(WORK REQUEST):
Using the listing below, set down each line from the line containing "S1: flow of" through the line containing "R1: time until", both ends included, exactly and with nothing added.

* * * * * * *

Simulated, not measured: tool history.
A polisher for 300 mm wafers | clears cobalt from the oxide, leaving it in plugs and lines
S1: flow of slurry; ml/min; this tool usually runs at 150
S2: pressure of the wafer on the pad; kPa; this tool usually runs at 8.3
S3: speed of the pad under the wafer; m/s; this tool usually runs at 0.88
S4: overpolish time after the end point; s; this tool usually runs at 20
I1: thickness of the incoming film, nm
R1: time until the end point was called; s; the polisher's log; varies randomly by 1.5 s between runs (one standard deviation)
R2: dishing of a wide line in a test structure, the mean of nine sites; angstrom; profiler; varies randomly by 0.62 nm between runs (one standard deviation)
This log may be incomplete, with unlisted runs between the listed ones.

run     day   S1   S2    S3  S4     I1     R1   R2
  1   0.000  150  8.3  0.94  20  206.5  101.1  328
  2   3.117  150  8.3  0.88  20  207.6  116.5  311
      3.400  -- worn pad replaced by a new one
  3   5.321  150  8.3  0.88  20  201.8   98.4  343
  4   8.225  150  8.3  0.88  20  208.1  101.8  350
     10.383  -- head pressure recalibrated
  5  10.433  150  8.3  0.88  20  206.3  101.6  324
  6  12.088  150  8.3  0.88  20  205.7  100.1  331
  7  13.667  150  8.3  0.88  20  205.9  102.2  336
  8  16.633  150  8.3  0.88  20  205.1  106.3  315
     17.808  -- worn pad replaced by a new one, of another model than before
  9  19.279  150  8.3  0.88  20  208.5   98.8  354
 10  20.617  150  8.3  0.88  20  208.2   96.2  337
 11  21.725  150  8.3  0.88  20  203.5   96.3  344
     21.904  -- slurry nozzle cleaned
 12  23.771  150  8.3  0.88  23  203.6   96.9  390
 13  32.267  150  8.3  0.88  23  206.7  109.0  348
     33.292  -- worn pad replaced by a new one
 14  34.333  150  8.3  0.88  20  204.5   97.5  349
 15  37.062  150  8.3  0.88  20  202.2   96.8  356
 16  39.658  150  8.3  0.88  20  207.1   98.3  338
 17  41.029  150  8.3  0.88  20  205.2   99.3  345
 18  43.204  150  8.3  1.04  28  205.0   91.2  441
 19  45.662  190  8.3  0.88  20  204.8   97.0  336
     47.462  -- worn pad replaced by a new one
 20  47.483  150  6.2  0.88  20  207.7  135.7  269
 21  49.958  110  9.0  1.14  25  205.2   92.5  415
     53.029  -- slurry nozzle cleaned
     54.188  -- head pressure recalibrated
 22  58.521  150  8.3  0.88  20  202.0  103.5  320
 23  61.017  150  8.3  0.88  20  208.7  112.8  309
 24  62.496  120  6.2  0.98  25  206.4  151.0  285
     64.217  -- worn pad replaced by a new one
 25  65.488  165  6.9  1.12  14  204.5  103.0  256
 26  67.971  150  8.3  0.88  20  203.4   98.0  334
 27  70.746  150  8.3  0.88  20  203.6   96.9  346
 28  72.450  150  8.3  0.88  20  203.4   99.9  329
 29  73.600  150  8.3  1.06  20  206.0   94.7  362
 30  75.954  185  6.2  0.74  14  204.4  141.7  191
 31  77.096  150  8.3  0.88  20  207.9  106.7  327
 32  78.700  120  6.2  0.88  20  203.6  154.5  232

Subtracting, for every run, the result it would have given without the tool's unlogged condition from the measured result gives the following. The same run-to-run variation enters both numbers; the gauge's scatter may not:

* * * * * * *

(RESULT):
S1: flow of slurry; ml/min; this tool usually runs at 150
S2: pressure of the wafer on the pad; kPa; this tool usually runs at 8.3
S3: speed of the pad under the wafer; m/s; this tool usually runs at 0.88
S4: overpolish time after the end point; s; this tool usually runs at 20
I1: thickness of the incoming film, nm
R1: time until the end point was called; s; the polisher's log; varies randomly by 1.5 s between runs (one standard deviation)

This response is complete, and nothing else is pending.